WORK REQUEST:
Exact reproduction required: the lines below from the line with "some of these" to the line with "the authors' place", both ends included, and no others.

SUPPLIED MATERIAL:
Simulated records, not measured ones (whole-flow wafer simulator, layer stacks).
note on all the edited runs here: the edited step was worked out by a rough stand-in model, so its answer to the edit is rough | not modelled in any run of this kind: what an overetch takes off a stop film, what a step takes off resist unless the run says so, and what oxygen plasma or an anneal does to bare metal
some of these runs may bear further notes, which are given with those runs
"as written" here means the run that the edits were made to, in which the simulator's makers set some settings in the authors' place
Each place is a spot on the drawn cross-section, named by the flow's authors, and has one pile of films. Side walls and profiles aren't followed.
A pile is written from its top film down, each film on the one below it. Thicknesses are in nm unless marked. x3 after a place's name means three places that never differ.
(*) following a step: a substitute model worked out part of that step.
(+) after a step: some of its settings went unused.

REPLY:
some of these runs may bear further notes, which are given with those runs
"as written" here means the run that the edits were made to, in which the simulator's makers set some settings in the authors' place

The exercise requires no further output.